### Data to examine:
○ ○ ○ ○

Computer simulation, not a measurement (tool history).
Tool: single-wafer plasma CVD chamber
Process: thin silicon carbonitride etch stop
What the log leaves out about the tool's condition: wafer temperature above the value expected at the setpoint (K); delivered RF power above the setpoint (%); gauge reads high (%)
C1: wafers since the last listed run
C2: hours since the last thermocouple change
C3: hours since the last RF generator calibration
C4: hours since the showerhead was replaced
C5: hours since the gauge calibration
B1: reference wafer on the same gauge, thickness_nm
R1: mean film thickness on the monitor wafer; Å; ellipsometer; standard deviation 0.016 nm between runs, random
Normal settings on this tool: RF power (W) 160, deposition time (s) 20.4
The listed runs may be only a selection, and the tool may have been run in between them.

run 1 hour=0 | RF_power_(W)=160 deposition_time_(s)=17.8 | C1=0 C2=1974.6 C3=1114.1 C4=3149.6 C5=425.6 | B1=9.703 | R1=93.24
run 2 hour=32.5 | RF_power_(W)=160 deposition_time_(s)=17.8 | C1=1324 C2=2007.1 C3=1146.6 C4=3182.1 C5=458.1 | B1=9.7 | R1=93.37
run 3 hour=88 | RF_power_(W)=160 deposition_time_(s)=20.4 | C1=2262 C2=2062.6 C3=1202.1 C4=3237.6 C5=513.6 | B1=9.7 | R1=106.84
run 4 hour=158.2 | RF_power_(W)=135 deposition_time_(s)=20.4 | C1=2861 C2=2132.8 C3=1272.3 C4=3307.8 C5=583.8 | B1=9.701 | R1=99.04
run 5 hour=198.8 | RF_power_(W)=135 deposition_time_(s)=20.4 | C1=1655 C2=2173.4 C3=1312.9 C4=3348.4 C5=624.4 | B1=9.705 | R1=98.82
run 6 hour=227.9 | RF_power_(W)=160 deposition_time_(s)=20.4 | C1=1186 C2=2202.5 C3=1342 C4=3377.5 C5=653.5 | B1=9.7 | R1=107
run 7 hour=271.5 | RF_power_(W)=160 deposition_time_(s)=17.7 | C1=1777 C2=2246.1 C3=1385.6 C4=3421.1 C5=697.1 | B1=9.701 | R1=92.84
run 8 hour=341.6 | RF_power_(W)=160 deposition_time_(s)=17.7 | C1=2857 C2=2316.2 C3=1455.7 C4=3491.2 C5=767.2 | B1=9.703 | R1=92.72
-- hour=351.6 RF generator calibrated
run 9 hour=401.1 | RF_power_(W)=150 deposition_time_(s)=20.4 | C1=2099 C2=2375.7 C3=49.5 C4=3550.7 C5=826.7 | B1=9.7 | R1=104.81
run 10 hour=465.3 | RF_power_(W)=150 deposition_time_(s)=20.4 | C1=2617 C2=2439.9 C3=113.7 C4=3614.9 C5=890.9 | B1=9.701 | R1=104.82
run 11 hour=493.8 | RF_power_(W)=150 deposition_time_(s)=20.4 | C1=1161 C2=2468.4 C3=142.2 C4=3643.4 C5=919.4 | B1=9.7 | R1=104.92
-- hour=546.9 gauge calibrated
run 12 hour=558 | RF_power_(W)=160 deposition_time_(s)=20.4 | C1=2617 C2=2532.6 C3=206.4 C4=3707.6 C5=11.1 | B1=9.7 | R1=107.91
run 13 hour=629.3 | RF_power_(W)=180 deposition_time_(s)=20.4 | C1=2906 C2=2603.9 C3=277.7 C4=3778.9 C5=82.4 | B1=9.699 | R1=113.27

○ ○ ○ ○

### Work item:
Scan the listing above for the line that has "run 9 hour=401.1", then copy exactly from that line through the line that has "run 12 hour=558".

### Answer area:
run 9 hour=401.1 | RF_power_(W)=150 deposition_time_(s)=20.4 | C1=2099 C2=2375.7 C3=49.5 C4=3550.7 C5=826.7 | B1=9.7 | R1=104.81
run 10 hour=465.3 | RF_power_(W)=150 deposition_time_(s)=20.4 | C1=2617 C2=2439.9 C3=113.7 C4=3614.9 C5=890.9 | B1=9.701 | R1=104.82
run 11 hour=493.8 | RF_power_(W)=150 deposition_time_(s)=20.4 | C1=1161 C2=2468.4 C3=142.2 C4=3643.4 C5=919.4 | B1=9.7 | R1=104.92
-- hour=546.9 gauge calibrated
run 12 hour=558 | RF_power_(W)=160 deposition_time_(s)=20.4 | C1=2617 C2=2532.6 C3=206.4 C4=3707.6 C5=11.1 | B1=9.7 | R1=107.91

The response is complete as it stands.